The whole listing is to be restated, character for character.

━━━ Data supplied

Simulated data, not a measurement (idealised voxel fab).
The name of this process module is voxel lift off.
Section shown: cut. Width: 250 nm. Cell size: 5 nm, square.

━━━━━━

Task answer
Simulated data, not a measurement (idealised voxel fab).
The name of this process module is voxel lift off.
Section shown: cut. Width: 250 nm. Cell size: 5 nm, square.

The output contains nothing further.